▶ **TASK ITEM**
A word-for-word copy of the records below is required.

▶ **PROVIDED DATA**
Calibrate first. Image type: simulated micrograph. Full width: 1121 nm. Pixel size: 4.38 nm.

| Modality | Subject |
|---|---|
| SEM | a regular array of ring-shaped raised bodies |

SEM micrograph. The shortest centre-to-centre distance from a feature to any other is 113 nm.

▶ **EXERCISE OUTPUT**
Calibrate first. Image type: simulated micrograph. Full width: 1121 nm. Pixel size: 4.38 nm.

| Modality | Subject |
|---|---|
| SEM | a regular array of ring-shaped raised bodies |

SEM micrograph. The shortest centre-to-centre distance from a feature to any other is 113 nm.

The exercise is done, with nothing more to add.